→ **Exercise data**:
......
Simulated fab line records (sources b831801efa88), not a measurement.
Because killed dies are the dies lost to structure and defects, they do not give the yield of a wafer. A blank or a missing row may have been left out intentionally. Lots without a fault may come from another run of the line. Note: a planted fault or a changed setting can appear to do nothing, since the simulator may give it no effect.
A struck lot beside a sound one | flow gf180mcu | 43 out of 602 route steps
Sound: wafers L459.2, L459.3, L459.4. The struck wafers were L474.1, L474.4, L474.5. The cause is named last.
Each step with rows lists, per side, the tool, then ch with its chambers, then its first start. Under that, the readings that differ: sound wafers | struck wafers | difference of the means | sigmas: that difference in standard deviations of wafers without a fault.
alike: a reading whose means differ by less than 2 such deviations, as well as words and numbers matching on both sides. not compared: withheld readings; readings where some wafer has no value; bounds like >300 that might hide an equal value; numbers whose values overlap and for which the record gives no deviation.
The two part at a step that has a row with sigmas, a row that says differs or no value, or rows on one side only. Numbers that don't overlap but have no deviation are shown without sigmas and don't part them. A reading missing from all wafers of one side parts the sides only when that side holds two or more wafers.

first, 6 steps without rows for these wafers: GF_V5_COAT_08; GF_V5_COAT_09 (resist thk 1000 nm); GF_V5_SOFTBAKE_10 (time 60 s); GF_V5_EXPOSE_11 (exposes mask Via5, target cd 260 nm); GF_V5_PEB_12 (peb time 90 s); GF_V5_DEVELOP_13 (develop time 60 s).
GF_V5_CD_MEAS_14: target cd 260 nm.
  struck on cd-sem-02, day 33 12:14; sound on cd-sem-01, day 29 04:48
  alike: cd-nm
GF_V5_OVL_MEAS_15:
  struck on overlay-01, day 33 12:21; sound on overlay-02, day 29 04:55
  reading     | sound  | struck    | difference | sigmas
......

→ **Work order**: Beginning with the first line above, transcribe all of the data exactly.

→ **Solution**:
Simulated fab line records (sources b831801efa88), not a measurement.
Because killed dies are the dies lost to structure and defects, they do not give the yield of a wafer. A blank or a missing row may have been left out intentionally. Lots without a fault may come from another run of the line. Note: a planted fault or a changed setting can appear to do nothing, since the simulator may give it no effect.
A struck lot beside a sound one | flow gf180mcu | 43 out of 602 route steps
Sound: wafers L459.2, L459.3, L459.4. The struck wafers were L474.1, L474.4, L474.5. The cause is named last.
Each step with rows lists, per side, the tool, then ch with its chambers, then its first start. Under that, the readings that differ: sound wafers | struck wafers | difference of the means | sigmas: that difference in standard deviations of wafers without a fault.
alike: a reading whose means differ by less than 2 such deviations, as well as words and numbers matching on both sides. not compared: withheld readings; readings where some wafer has no value; bounds like >300 that might hide an equal value; numbers whose values overlap and for which the record gives no deviation.
The two part at a step that has a row with sigmas, a row that says differs or no value, or rows on one side only. Numbers that don't overlap but have no deviation are shown without sigmas and don't part them. A reading missing from all wafers of one side parts the sides only when that side holds two or more wafers.

first, 6 steps without rows for these wafers: GF_V5_COAT_08; GF_V5_COAT_09 (resist thk 1000 nm); GF_V5_SOFTBAKE_10 (time 60 s); GF_V5_EXPOSE_11 (exposes mask Via5, target cd 260 nm); GF_V5_PEB_12 (peb time 90 s); GF_V5_DEVELOP_13 (develop time 60 s).
GF_V5_CD_MEAS_14: target cd 260 nm.
  struck on cd-sem-02, day 33 12:14; sound on cd-sem-01, day 29 04:48
  alike: cd-nm
GF_V5_OVL_MEAS_15:
  struck on overlay-01, day 33 12:21; sound on overlay-02, day 29 04:55
  reading     | sound  | struck    | difference | sigmas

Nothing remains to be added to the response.